Brief: The lines from the top of the listing through the one containing "The entry gives" are to be retyped exactly, with no other lines.

Material shown:
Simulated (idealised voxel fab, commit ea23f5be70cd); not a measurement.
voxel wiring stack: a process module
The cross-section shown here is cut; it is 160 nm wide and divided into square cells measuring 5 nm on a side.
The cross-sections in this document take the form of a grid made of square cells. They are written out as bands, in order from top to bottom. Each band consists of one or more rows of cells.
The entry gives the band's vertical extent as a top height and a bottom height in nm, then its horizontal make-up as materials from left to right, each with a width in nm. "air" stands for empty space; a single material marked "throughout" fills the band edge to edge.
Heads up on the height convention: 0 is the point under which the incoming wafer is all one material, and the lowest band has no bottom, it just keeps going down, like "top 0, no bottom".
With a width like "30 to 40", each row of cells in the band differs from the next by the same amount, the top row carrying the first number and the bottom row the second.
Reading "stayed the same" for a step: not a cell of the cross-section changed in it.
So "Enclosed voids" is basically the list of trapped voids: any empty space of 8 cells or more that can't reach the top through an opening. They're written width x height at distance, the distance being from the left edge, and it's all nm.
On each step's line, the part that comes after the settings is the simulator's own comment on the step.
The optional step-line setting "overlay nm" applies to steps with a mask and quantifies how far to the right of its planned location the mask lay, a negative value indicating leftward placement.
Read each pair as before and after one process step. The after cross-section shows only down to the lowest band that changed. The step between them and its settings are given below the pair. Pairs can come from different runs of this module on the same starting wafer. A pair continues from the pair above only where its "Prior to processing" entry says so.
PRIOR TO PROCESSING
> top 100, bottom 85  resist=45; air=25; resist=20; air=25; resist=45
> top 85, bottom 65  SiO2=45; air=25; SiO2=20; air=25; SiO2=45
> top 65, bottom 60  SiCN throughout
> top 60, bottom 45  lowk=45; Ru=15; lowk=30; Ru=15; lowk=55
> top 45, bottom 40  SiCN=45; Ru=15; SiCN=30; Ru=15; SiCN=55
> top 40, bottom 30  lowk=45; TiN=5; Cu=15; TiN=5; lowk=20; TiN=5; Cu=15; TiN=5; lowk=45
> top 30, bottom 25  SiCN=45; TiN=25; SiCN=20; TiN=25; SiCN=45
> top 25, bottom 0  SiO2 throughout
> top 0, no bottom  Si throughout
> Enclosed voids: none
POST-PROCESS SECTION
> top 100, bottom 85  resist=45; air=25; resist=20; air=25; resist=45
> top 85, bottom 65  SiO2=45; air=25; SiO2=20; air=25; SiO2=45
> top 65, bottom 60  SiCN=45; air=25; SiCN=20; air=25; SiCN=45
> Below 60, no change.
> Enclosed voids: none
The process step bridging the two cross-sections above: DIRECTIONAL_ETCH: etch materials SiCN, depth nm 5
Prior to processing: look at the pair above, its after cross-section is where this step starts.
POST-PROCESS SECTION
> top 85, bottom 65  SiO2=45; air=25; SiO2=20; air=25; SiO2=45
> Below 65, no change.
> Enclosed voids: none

Response box:
Simulated (idealised voxel fab, commit ea23f5be70cd); not a measurement.
voxel wiring stack: a process module
The cross-section shown here is cut; it is 160 nm wide and divided into square cells measuring 5 nm on a side.
The cross-sections in this document take the form of a grid made of square cells. They are written out as bands, in order from top to bottom. Each band consists of one or more rows of cells.
The entry gives the band's vertical extent as a top height and a bottom height in nm, then its horizontal make-up as materials from left to right, each with a width in nm. "air" stands for empty space; a single material marked "throughout" fills the band edge to edge.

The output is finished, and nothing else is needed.